Start of Information supplied

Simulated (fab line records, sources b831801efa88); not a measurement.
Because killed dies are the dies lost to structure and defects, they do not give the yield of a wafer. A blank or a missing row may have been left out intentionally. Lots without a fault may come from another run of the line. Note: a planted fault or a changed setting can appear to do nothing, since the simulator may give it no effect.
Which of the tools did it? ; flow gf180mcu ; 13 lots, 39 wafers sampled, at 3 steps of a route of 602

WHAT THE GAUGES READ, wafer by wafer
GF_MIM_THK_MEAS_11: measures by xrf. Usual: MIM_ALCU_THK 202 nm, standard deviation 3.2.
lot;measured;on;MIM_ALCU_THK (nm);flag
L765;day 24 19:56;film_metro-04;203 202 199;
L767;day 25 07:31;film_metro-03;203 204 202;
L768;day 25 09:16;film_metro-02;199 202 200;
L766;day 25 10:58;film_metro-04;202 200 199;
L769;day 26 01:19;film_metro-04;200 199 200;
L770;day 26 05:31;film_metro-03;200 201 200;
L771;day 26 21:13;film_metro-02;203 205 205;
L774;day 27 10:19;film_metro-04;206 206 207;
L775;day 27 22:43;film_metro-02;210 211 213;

End of Information supplied

-- Action item --
Preserving every character, copy the records above out again.

-- Response area --
Simulated (fab line records, sources b831801efa88); not a measurement.
Because killed dies are the dies lost to structure and defects, they do not give the yield of a wafer. A blank or a missing row may have been left out intentionally. Lots without a fault may come from another run of the line. Note: a planted fault or a changed setting can appear to do nothing, since the simulator may give it no effect.
Which of the tools did it? ; flow gf180mcu ; 13 lots, 39 wafers sampled, at 3 steps of a route of 602

WHAT THE GAUGES READ, wafer by wafer
GF_MIM_THK_MEAS_11: measures by xrf. Usual: MIM_ALCU_THK 202 nm, standard deviation 3.2.
lot;measured;on;MIM_ALCU_THK (nm);flag
L765;day 24 19:56;film_metro-04;203 202 199;
L767;day 25 07:31;film_metro-03;203 204 202;
L768;day 25 09:16;film_metro-02;199 202 200;
L766;day 25 10:58;film_metro-04;202 200 199;
L769;day 26 01:19;film_metro-04;200 199 200;
L770;day 26 05:31;film_metro-03;200 201 200;
L771;day 26 21:13;film_metro-02;203 205 205;
L774;day 27 10:19;film_metro-04;206 206 207;
L775;day 27 22:43;film_metro-02;210 211 213;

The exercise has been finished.